> **Task item**
Retype all of the material exactly, leaving no line out.

> **Stored data**
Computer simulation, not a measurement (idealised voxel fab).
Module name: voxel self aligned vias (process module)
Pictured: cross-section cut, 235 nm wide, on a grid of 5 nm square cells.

> **Answer area**
Computer simulation, not a measurement (idealised voxel fab).
Module name: voxel self aligned vias (process module)
Pictured: cross-section cut, 235 nm wide, on a grid of 5 nm square cells.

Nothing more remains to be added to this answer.